» **ACTIVITY**
Each entry needs to be duplicated exactly.

SOURCE INFORMATION: Begin

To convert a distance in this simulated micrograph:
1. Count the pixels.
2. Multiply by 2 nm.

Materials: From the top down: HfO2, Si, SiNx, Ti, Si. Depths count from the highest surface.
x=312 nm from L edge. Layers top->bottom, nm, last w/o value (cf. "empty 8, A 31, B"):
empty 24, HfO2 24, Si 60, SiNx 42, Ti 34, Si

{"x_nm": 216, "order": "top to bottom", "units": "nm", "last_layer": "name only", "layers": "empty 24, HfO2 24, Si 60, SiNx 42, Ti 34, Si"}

SOURCE INFORMATION: End

» **RESULT**
To convert a distance in this simulated micrograph:
1. Count the pixels.
2. Multiply by 2 nm.

Materials: From the top down: HfO2, Si, SiNx, Ti, Si. Depths count from the highest surface.
x=312 nm from L edge. Layers top->bottom, nm, last w/o value (cf. "empty 8, A 31, B"):
empty 24, HfO2 24, Si 60, SiNx 42, Ti 34, Si

{"x_nm": 216, "order": "top to bottom", "units": "nm", "last_layer": "name only", "layers": "empty 24, HfO2 24, Si 60, SiNx 42, Ti 34, Si"}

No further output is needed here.